Record excerpts:
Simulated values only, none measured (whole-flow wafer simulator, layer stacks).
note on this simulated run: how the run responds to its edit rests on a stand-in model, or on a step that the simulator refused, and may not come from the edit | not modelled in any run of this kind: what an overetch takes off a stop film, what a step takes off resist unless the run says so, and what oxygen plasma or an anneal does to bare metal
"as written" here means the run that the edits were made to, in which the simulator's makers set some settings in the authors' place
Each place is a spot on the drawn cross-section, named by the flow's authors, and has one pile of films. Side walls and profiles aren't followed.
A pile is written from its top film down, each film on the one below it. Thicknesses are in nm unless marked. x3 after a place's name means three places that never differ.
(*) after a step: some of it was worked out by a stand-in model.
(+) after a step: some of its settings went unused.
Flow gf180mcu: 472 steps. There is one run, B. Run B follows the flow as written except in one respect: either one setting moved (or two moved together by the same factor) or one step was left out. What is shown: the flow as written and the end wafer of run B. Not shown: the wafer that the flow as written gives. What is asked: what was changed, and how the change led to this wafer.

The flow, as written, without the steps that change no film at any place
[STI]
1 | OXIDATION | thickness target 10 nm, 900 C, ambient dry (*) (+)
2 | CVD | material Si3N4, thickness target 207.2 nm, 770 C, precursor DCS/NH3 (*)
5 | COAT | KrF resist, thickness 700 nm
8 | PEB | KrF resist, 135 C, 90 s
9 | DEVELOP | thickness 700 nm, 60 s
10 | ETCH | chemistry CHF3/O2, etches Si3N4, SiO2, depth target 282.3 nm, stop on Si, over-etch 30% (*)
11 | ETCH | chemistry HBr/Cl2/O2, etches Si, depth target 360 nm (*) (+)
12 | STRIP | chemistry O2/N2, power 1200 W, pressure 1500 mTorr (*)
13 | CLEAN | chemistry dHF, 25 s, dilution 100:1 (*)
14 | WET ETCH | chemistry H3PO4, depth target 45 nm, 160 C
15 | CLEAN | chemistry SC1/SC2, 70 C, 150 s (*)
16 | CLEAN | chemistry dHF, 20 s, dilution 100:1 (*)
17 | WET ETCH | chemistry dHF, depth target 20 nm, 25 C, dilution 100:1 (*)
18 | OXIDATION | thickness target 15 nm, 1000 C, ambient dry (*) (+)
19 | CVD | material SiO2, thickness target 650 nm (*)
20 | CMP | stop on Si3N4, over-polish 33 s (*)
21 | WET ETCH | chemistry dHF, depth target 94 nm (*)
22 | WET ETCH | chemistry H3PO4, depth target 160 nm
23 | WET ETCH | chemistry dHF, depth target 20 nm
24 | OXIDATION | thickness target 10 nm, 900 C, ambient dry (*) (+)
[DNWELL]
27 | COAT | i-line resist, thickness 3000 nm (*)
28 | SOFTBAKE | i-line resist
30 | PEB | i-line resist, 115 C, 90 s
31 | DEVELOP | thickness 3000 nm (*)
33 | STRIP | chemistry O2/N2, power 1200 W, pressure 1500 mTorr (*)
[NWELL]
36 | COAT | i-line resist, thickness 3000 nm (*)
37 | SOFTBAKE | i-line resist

Assignment:
Exactly as written, please transcribe the lines from the start of the records above to the line that holds "Each place is", both ends included.

Exercise result:
Simulated values only, none measured (whole-flow wafer simulator, layer stacks).
note on this simulated run: how the run responds to its edit rests on a stand-in model, or on a step that the simulator refused, and may not come from the edit | not modelled in any run of this kind: what an overetch takes off a stop film, what a step takes off resist unless the run says so, and what oxygen plasma or an anneal does to bare metal
"as written" here means the run that the edits were made to, in which the simulator's makers set some settings in the authors' place
Each place is a spot on the drawn cross-section, named by the flow's authors, and has one pile of films. Side walls and profiles aren't followed.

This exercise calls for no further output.